▶ _WORK INSTRUCTION_: All records that follow are to be restated exactly.

▶ _MATERIAL SUPPLIED_:
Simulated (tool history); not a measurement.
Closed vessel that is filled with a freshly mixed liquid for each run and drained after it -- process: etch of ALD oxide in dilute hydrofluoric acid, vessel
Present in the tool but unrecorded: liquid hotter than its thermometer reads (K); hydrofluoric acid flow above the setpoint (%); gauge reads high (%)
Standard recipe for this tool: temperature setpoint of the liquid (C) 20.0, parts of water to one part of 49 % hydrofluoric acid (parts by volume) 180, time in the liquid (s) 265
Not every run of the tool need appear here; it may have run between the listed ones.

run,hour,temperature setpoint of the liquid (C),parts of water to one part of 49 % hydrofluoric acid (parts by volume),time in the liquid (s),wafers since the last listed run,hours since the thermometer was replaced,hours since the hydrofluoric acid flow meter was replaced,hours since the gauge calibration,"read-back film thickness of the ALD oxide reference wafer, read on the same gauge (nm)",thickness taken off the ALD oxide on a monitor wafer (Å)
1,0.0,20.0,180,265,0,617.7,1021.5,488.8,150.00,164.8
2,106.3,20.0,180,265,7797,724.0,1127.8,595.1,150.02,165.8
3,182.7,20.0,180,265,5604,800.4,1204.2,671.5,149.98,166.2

▶ _EXERCISE ANSWER_:
Simulated (tool history); not a measurement.
Closed vessel that is filled with a freshly mixed liquid for each run and drained after it -- process: etch of ALD oxide in dilute hydrofluoric acid, vessel
Present in the tool but unrecorded: liquid hotter than its thermometer reads (K); hydrofluoric acid flow above the setpoint (%); gauge reads high (%)
Standard recipe for this tool: temperature setpoint of the liquid (C) 20.0, parts of water to one part of 49 % hydrofluoric acid (parts by volume) 180, time in the liquid (s) 265
Not every run of the tool need appear here; it may have run between the listed ones.

run,hour,temperature setpoint of the liquid (C),parts of water to one part of 49 % hydrofluoric acid (parts by volume),time in the liquid (s),wafers since the last listed run,hours since the thermometer was replaced,hours since the hydrofluoric acid flow meter was replaced,hours since the gauge calibration,"read-back film thickness of the ALD oxide reference wafer, read on the same gauge (nm)",thickness taken off the ALD oxide on a monitor wafer (Å)
1,0.0,20.0,180,265,0,617.7,1021.5,488.8,150.00,164.8
2,106.3,20.0,180,265,7797,724.0,1127.8,595.1,150.02,165.8
3,182.7,20.0,180,265,5604,800.4,1204.2,671.5,149.98,166.2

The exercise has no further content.